## Entries provided
+===+
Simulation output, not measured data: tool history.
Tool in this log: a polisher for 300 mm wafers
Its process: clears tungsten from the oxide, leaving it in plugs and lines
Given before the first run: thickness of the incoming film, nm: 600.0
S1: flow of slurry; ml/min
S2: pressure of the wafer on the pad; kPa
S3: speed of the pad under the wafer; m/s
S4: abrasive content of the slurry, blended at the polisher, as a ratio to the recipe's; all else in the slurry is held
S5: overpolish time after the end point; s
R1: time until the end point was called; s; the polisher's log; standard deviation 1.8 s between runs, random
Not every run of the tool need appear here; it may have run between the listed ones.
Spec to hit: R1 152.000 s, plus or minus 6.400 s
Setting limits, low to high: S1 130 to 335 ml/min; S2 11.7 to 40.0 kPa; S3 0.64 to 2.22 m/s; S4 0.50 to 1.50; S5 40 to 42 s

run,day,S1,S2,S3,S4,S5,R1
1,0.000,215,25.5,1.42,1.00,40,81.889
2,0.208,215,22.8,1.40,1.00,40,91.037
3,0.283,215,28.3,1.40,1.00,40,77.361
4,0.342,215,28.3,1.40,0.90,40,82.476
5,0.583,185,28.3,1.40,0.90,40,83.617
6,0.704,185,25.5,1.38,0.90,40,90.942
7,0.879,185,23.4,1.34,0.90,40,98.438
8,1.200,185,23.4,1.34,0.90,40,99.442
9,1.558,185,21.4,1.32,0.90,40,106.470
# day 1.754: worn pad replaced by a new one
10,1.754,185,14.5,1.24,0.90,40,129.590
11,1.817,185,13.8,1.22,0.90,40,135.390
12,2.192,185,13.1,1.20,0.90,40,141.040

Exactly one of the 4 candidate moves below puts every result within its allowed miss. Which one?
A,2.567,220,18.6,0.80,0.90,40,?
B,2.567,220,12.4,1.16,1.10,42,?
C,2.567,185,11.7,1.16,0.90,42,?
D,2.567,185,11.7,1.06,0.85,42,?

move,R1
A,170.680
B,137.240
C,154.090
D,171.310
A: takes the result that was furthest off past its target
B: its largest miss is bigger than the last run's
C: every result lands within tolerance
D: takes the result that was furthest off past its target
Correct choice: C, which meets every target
+===+

## Assigned task
Return, please, the lines of the data from the first through the line containing "S5: overpolish time after the end point; s", both kept, exactly as they stand and nothing more.

## Answer box
Simulation output, not measured data: tool history.
Tool in this log: a polisher for 300 mm wafers
Its process: clears tungsten from the oxide, leaving it in plugs and lines
Given before the first run: thickness of the incoming film, nm: 600.0
S1: flow of slurry; ml/min
S2: pressure of the wafer on the pad; kPa
S3: speed of the pad under the wafer; m/s
S4: abrasive content of the slurry, blended at the polisher, as a ratio to the recipe's; all else in the slurry is held
S5: overpolish time after the end point; s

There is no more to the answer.